SUPPLIED MATERIAL:
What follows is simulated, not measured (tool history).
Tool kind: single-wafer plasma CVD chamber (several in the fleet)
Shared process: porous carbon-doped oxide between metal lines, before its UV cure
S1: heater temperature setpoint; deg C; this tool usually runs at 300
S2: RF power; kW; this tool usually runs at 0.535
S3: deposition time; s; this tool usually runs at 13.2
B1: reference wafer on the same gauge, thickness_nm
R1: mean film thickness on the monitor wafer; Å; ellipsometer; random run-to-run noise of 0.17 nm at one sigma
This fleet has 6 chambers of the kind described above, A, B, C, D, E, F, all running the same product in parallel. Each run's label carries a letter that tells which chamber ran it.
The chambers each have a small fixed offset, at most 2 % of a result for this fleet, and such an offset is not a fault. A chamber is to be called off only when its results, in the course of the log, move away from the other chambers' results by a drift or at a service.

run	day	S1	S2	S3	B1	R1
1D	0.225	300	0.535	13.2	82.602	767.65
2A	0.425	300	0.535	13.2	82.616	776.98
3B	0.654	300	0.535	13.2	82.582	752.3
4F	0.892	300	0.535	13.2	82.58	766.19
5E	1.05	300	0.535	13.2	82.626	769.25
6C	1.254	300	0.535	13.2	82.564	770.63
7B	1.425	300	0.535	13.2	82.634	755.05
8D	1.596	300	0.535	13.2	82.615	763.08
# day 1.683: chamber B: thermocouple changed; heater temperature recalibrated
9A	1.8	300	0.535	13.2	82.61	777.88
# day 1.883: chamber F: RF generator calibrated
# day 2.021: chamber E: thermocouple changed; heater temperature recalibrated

WORK REQUEST: Nothing outside this range should appear: the lines from the start of the listing through the line with "S2: RF power;", each reproduced exactly, both ends included.

ANSWER AREA:
What follows is simulated, not measured (tool history).
Tool kind: single-wafer plasma CVD chamber (several in the fleet)
Shared process: porous carbon-doped oxide between metal lines, before its UV cure
S1: heater temperature setpoint; deg C; this tool usually runs at 300
S2: RF power; kW; this tool usually runs at 0.535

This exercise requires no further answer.